ACTIVITY = Copy exactly the lines of the material below that run from the one containing "step 2: OXIDIZE (depth nm 5)" through the one containing "step 5: PATTERN". Copy no other lines.

** DATA PROVIDED follows **
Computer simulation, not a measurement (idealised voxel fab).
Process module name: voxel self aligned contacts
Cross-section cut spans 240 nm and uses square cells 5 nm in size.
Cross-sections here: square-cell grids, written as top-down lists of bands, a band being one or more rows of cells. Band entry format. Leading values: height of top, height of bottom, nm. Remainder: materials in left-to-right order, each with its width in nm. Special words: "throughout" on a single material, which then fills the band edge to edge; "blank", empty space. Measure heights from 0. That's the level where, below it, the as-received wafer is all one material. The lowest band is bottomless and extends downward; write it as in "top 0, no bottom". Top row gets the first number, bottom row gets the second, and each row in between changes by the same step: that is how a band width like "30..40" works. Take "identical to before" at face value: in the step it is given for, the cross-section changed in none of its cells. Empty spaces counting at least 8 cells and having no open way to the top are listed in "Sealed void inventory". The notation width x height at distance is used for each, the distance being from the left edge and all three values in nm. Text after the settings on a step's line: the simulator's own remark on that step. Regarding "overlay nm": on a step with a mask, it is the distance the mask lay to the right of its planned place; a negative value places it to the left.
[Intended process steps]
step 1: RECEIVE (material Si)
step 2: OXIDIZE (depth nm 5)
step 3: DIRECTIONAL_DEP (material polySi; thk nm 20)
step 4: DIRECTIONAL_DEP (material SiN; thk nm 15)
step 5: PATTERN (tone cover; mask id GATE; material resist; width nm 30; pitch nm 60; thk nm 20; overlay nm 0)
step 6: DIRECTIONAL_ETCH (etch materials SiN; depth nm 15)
** End of DATA PROVIDED **

ANSWER AREA =
step 2: OXIDIZE (depth nm 5)
step 3: DIRECTIONAL_DEP (material polySi; thk nm 20)
step 4: DIRECTIONAL_DEP (material SiN; thk nm 15)
step 5: PATTERN (tone cover; mask id GATE; material resist; width nm 30; pitch nm 60; thk nm 20; overlay nm 0)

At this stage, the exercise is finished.